Nothing in the entries may differ when you return them.

▶ _Data section_:
=== Begin Enclosure ===
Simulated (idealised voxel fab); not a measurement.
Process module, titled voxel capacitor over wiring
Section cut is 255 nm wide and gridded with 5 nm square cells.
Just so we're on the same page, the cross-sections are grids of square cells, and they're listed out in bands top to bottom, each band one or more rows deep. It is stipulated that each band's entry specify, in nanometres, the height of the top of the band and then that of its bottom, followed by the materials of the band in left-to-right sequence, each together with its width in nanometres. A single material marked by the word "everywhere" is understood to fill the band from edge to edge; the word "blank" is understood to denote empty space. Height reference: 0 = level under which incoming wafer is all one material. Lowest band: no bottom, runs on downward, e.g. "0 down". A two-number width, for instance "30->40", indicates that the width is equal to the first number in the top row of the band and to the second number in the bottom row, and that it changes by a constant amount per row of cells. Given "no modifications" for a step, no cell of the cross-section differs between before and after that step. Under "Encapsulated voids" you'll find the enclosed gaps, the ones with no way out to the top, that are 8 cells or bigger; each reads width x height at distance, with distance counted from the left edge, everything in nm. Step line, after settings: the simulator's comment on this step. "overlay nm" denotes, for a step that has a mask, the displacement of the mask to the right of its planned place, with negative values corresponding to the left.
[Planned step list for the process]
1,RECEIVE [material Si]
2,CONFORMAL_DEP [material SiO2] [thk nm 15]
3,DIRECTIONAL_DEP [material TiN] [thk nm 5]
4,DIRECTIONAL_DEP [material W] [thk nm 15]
=== End Enclosure ===

▶ _Your solution_:
Simulated (idealised voxel fab); not a measurement.
Process module, titled voxel capacitor over wiring
Section cut is 255 nm wide and gridded with 5 nm square cells.
Just so we're on the same page, the cross-sections are grids of square cells, and they're listed out in bands top to bottom, each band one or more rows deep. It is stipulated that each band's entry specify, in nanometres, the height of the top of the band and then that of its bottom, followed by the materials of the band in left-to-right sequence, each together with its width in nanometres. A single material marked by the word "everywhere" is understood to fill the band from edge to edge; the word "blank" is understood to denote empty space. Height reference: 0 = level under which incoming wafer is all one material. Lowest band: no bottom, runs on downward, e.g. "0 down". A two-number width, for instance "30->40", indicates that the width is equal to the first number in the top row of the band and to the second number in the bottom row, and that it changes by a constant amount per row of cells. Given "no modifications" for a step, no cell of the cross-section differs between before and after that step. Under "Encapsulated voids" you'll find the enclosed gaps, the ones with no way out to the top, that are 8 cells or bigger; each reads width x height at distance, with distance counted from the left edge, everything in nm. Step line, after settings: the simulator's comment on this step. "overlay nm" denotes, for a step that has a mask, the displacement of the mask to the right of its planned place, with negative values corresponding to the left.
[Planned step list for the process]
1,RECEIVE [material Si]
2,CONFORMAL_DEP [material SiO2] [thk nm 15]
3,DIRECTIONAL_DEP [material TiN] [thk nm 5]
4,DIRECTIONAL_DEP [material W] [thk nm 15]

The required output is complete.